- _Extracted information_:
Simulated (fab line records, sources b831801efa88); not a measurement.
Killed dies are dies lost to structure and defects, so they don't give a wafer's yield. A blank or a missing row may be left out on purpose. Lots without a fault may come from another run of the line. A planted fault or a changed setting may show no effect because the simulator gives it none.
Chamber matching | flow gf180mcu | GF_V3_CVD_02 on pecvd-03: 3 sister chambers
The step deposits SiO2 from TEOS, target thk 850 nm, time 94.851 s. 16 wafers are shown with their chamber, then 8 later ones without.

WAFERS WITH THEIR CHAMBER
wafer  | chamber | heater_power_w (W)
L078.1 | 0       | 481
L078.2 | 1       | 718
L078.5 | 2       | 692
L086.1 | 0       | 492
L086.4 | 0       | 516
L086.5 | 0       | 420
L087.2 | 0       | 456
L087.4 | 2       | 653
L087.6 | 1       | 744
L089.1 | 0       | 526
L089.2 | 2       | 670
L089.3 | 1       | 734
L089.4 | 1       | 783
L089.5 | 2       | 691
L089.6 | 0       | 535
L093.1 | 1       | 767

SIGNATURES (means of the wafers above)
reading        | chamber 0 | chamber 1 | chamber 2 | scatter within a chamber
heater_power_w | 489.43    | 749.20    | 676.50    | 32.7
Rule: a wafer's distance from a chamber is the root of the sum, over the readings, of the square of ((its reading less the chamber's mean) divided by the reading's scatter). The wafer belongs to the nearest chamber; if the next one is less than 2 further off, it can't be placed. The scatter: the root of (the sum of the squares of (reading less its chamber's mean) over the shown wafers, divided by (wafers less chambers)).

- _Work instruction_:
Every record must be returned exactly.

- _Answer area_:
Simulated (fab line records, sources b831801efa88); not a measurement.
Killed dies are dies lost to structure and defects, so they don't give a wafer's yield. A blank or a missing row may be left out on purpose. Lots without a fault may come from another run of the line. A planted fault or a changed setting may show no effect because the simulator gives it none.
Chamber matching | flow gf180mcu | GF_V3_CVD_02 on pecvd-03: 3 sister chambers
The step deposits SiO2 from TEOS, target thk 850 nm, time 94.851 s. 16 wafers are shown with their chamber, then 8 later ones without.

WAFERS WITH THEIR CHAMBER
wafer  | chamber | heater_power_w (W)
L078.1 | 0       | 481
L078.2 | 1       | 718
L078.5 | 2       | 692
L086.1 | 0       | 492
L086.4 | 0       | 516
L086.5 | 0       | 420
L087.2 | 0       | 456
L087.4 | 2       | 653
L087.6 | 1       | 744
L089.1 | 0       | 526
L089.2 | 2       | 670
L089.3 | 1       | 734
L089.4 | 1       | 783
L089.5 | 2       | 691
L089.6 | 0       | 535
L093.1 | 1       | 767

SIGNATURES (means of the wafers above)
reading        | chamber 0 | chamber 1 | chamber 2 | scatter within a chamber
heater_power_w | 489.43    | 749.20    | 676.50    | 32.7
Rule: a wafer's distance from a chamber is the root of the sum, over the readings, of the square of ((its reading less the chamber's mean) divided by the reading's scatter). The wafer belongs to the nearest chamber; if the next one is less than 2 further off, it can't be placed. The scatter: the root of (the sum of the squares of (reading less its chamber's mean) over the shown wafers, divided by (wafers less chambers)).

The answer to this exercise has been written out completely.